# Raw data
•••
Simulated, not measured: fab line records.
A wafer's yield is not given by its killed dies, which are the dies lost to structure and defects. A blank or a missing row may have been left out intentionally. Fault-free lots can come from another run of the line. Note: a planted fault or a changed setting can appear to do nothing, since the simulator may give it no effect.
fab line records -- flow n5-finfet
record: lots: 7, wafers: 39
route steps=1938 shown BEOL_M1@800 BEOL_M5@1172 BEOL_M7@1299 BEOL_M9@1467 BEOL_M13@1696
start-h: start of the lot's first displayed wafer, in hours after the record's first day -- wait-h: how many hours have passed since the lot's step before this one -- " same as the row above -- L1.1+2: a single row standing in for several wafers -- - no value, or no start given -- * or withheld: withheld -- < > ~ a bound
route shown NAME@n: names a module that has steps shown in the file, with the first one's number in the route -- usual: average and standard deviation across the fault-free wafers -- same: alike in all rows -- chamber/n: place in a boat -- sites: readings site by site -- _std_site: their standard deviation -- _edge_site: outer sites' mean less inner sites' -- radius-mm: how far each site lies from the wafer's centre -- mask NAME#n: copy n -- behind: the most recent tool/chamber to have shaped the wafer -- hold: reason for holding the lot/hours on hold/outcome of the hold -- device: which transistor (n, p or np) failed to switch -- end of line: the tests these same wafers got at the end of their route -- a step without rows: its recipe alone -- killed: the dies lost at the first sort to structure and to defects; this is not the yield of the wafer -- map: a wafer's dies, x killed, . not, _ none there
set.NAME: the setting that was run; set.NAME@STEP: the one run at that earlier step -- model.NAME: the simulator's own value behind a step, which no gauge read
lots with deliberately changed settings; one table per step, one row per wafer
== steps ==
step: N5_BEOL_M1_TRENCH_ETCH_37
•••

# Exercise
With the line holding "record: lots: 7, wafers: 39" as the first and the line holding "start-h: start of" as the last, please transcribe exactly the lines of the material above in that range and nothing else.

# Response box
record: lots: 7, wafers: 39
route steps=1938 shown BEOL_M1@800 BEOL_M5@1172 BEOL_M7@1299 BEOL_M9@1467 BEOL_M13@1696
start-h: start of the lot's first displayed wafer, in hours after the record's first day -- wait-h: how many hours have passed since the lot's step before this one -- " same as the row above -- L1.1+2: a single row standing in for several wafers -- - no value, or no start given -- * or withheld: withheld -- < > ~ a bound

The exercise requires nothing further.